WORK ORDER >>
Here is the task for the records below: repeat exactly the lines from the one with "C1: hours since the last wet clean" to the one with "B1: reference wafer", both included, and nothing else.

GIVEN DATA >>
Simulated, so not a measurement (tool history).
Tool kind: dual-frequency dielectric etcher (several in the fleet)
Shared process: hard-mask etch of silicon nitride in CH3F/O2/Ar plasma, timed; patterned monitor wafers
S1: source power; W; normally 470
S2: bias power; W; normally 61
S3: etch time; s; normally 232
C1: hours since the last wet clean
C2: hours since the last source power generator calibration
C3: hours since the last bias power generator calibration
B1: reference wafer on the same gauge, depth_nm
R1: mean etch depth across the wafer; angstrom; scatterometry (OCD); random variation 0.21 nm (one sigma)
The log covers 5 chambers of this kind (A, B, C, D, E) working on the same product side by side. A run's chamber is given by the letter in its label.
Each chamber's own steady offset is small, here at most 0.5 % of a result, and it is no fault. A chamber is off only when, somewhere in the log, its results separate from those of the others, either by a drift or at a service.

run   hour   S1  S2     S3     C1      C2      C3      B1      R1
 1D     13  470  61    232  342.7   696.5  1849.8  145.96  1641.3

ANSWER SECTION >>
C1: hours since the last wet clean
C2: hours since the last source power generator calibration
C3: hours since the last bias power generator calibration
B1: reference wafer on the same gauge, depth_nm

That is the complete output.